WORK TASK ->
The answer consists solely of the data below, reproduced exactly.

####

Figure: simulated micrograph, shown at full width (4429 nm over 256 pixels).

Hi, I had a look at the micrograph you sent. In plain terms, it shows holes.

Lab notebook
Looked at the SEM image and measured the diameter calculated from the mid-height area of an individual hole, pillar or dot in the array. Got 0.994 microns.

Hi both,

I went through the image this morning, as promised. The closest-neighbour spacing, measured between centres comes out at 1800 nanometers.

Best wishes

####

TASK RESULT ->
Figure: simulated micrograph, shown at full width (4429 nm over 256 pixels).

Hi, I had a look at the micrograph you sent. In plain terms, it shows holes.

Lab notebook
Looked at the SEM image and measured the diameter calculated from the mid-height area of an individual hole, pillar or dot in the array. Got 0.994 microns.

Hi both,

I went through the image this morning, as promised. The closest-neighbour spacing, measured between centres comes out at 1800 nanometers.

Best wishes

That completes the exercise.